WORK INSTRUCTION:
Below are some records. Reproduce them exactly from their first line through the line with "A polisher for", inclusive.

*****
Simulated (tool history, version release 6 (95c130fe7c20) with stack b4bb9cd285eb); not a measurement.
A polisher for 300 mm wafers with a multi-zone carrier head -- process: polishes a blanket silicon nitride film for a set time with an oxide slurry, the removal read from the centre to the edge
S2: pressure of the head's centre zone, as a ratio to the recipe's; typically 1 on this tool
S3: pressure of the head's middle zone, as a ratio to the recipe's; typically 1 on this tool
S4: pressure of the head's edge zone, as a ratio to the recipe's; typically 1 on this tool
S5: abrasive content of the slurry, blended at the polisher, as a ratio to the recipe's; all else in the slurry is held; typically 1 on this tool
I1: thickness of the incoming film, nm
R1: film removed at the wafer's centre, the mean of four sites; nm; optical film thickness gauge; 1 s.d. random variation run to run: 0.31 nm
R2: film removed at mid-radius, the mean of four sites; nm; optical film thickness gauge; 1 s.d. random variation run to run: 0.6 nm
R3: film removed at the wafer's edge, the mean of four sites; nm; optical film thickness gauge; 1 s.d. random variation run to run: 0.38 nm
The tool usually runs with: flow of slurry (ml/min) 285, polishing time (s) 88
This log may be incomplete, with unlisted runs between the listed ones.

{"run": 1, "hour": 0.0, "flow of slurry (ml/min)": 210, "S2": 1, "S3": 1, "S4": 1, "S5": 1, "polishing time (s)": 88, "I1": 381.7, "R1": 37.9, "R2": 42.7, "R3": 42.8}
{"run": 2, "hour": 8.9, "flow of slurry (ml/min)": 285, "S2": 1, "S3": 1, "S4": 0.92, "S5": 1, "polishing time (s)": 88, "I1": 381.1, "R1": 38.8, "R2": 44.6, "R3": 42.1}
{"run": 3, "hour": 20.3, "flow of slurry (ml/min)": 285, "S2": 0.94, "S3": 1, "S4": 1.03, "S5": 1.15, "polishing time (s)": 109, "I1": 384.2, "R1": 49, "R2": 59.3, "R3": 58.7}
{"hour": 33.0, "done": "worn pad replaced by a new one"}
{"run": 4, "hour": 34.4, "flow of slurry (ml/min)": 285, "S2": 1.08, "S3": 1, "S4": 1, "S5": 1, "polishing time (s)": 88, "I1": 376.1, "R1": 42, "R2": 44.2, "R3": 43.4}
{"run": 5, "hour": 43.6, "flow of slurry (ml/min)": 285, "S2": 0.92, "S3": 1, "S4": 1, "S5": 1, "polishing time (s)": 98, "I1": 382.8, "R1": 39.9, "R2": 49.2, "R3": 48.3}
*****

RESPONSE AREA:
Simulated (tool history, version release 6 (95c130fe7c20) with stack b4bb9cd285eb); not a measurement.
A polisher for 300 mm wafers with a multi-zone carrier head -- process: polishes a blanket silicon nitride film for a set time with an oxide slurry, the removal read from the centre to the edge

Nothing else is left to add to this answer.